Work instruction: Set down the records below in full, exactly as they read.

Record excerpts:
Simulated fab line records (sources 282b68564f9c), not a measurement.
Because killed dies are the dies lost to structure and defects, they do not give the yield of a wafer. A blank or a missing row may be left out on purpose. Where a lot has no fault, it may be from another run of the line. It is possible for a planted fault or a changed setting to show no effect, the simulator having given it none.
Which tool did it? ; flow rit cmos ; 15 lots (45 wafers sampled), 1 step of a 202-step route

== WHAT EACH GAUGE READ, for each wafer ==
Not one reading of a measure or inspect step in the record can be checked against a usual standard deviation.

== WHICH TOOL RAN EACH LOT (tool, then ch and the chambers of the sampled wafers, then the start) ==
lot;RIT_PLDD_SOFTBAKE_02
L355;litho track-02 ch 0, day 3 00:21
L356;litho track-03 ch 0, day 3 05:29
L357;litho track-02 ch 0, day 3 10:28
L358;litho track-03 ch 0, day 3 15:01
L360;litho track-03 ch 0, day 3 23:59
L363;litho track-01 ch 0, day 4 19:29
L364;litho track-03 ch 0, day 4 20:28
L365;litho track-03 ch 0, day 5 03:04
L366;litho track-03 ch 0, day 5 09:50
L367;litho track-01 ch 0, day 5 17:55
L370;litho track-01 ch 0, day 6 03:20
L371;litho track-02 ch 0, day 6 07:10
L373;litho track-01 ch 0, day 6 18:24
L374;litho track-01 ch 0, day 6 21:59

Exercise answer:
Simulated fab line records (sources 282b68564f9c), not a measurement.
Because killed dies are the dies lost to structure and defects, they do not give the yield of a wafer. A blank or a missing row may be left out on purpose. Where a lot has no fault, it may be from another run of the line. It is possible for a planted fault or a changed setting to show no effect, the simulator having given it none.
Which tool did it? ; flow rit cmos ; 15 lots (45 wafers sampled), 1 step of a 202-step route

== WHAT EACH GAUGE READ, for each wafer ==
Not one reading of a measure or inspect step in the record can be checked against a usual standard deviation.

== WHICH TOOL RAN EACH LOT (tool, then ch and the chambers of the sampled wafers, then the start) ==
lot;RIT_PLDD_SOFTBAKE_02
L355;litho track-02 ch 0, day 3 00:21
L356;litho track-03 ch 0, day 3 05:29
L357;litho track-02 ch 0, day 3 10:28
L358;litho track-03 ch 0, day 3 15:01
L360;litho track-03 ch 0, day 3 23:59
L363;litho track-01 ch 0, day 4 19:29
L364;litho track-03 ch 0, day 4 20:28
L365;litho track-03 ch 0, day 5 03:04
L366;litho track-03 ch 0, day 5 09:50
L367;litho track-01 ch 0, day 5 17:55
L370;litho track-01 ch 0, day 6 03:20
L371;litho track-02 ch 0, day 6 07:10
L373;litho track-01 ch 0, day 6 18:24
L374;litho track-01 ch 0, day 6 21:59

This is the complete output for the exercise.